• [Work instruction]:
Emit an exact copy of the lines running from the start of the records to the line containing "closed voids: empty", both included.

○ ○ ○

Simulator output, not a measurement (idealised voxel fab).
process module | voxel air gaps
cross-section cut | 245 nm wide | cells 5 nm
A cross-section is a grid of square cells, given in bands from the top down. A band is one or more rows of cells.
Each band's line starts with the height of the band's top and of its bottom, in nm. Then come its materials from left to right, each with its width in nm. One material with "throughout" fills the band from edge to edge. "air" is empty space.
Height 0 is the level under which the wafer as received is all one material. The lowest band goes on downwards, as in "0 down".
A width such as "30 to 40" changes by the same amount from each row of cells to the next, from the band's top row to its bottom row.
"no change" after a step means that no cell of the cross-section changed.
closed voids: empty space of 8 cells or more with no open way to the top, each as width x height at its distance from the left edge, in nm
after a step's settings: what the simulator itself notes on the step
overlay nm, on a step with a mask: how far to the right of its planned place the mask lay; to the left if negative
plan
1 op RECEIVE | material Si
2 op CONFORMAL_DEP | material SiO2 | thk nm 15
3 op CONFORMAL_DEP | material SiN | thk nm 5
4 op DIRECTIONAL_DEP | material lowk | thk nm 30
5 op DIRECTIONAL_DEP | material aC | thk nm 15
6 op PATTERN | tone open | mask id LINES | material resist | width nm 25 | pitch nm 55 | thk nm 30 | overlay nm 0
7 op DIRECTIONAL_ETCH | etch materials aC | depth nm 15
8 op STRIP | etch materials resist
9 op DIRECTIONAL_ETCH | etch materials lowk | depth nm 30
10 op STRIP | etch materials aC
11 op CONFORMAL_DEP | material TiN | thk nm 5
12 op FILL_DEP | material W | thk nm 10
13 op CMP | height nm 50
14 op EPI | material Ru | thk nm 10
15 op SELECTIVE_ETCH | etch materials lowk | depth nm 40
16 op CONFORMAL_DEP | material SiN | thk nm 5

○ ○ ○

• [Task result]:
Simulator output, not a measurement (idealised voxel fab).
process module | voxel air gaps
cross-section cut | 245 nm wide | cells 5 nm
A cross-section is a grid of square cells, given in bands from the top down. A band is one or more rows of cells.
Each band's line starts with the height of the band's top and of its bottom, in nm. Then come its materials from left to right, each with its width in nm. One material with "throughout" fills the band from edge to edge. "air" is empty space.
Height 0 is the level under which the wafer as received is all one material. The lowest band goes on downwards, as in "0 down".
A width such as "30 to 40" changes by the same amount from each row of cells to the next, from the band's top row to its bottom row.
"no change" after a step means that no cell of the cross-section changed.
closed voids: empty space of 8 cells or more with no open way to the top, each as width x height at its distance from the left edge, in nm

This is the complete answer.